* _Requirement_
Start at the first line of the material below and retype each line through the one containing "some of these", exactly.

* _Dataset content_
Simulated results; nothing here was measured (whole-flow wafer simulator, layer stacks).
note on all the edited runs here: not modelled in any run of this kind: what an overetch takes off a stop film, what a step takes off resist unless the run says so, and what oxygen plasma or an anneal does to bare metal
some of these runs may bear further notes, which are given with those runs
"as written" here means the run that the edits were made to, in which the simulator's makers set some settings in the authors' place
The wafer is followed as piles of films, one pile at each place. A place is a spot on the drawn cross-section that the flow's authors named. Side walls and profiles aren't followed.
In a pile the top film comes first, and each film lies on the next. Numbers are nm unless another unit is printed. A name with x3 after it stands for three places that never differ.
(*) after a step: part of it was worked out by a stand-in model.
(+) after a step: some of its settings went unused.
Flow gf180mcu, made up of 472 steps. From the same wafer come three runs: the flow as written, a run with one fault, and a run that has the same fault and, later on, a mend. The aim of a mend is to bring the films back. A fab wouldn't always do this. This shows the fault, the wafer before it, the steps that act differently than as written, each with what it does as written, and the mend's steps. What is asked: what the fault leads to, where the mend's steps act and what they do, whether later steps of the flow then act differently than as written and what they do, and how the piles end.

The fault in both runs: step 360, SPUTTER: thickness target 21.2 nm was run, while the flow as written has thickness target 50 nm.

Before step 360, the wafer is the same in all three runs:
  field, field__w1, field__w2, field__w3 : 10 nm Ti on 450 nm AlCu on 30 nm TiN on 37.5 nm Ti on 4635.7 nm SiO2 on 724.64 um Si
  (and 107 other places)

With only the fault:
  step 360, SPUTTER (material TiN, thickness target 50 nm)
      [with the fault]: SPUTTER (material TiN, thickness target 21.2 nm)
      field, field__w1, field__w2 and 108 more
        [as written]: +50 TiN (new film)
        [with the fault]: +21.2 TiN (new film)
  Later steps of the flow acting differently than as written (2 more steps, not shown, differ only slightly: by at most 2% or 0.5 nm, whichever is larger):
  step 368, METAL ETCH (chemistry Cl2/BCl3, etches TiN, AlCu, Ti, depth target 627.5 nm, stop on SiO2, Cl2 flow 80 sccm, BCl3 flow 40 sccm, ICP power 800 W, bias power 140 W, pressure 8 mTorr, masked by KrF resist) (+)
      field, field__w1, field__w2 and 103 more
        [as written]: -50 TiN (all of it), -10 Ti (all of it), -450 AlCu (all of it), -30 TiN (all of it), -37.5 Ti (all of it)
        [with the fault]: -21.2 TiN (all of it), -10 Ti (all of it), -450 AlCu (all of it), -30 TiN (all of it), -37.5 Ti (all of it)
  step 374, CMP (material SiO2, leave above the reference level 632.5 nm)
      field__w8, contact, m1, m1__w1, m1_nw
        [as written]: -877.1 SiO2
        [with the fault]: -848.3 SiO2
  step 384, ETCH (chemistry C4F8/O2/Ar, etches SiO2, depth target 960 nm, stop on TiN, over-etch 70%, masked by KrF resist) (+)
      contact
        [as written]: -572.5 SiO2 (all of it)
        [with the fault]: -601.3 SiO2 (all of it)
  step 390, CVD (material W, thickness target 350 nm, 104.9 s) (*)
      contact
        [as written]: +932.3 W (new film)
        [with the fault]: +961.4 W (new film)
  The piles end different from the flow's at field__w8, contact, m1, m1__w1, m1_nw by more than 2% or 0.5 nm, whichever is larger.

* _Exercise output_
Simulated results; nothing here was measured (whole-flow wafer simulator, layer stacks).
note on all the edited runs here: not modelled in any run of this kind: what an overetch takes off a stop film, what a step takes off resist unless the run says so, and what oxygen plasma or an anneal does to bare metal
some of these runs may bear further notes, which are given with those runs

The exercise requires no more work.